Output the data exactly, with every line intact.

.....

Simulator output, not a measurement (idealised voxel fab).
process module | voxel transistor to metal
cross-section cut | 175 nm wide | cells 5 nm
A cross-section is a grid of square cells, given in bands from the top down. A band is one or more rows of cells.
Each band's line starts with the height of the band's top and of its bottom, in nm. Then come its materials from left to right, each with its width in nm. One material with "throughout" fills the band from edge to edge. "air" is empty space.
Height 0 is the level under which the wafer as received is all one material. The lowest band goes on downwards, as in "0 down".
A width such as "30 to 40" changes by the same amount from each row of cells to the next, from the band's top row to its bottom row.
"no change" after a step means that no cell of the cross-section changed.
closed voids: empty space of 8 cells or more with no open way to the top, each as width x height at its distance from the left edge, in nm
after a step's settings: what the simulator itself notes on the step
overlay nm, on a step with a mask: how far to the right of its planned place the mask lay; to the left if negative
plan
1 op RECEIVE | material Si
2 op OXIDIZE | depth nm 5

.....

→ **Response box**
Simulator output, not a measurement (idealised voxel fab).
process module | voxel transistor to metal
cross-section cut | 175 nm wide | cells 5 nm
A cross-section is a grid of square cells, given in bands from the top down. A band is one or more rows of cells.
Each band's line starts with the height of the band's top and of its bottom, in nm. Then come its materials from left to right, each with its width in nm. One material with "throughout" fills the band from edge to edge. "air" is empty space.
Height 0 is the level under which the wafer as received is all one material. The lowest band goes on downwards, as in "0 down".
A width such as "30 to 40" changes by the same amount from each row of cells to the next, from the band's top row to its bottom row.
"no change" after a step means that no cell of the cross-section changed.
closed voids: empty space of 8 cells or more with no open way to the top, each as width x height at its distance from the left edge, in nm
after a step's settings: what the simulator itself notes on the step
overlay nm, on a step with a mask: how far to the right of its planned place the mask lay; to the left if negative
plan
1 op RECEIVE | material Si
2 op OXIDIZE | depth nm 5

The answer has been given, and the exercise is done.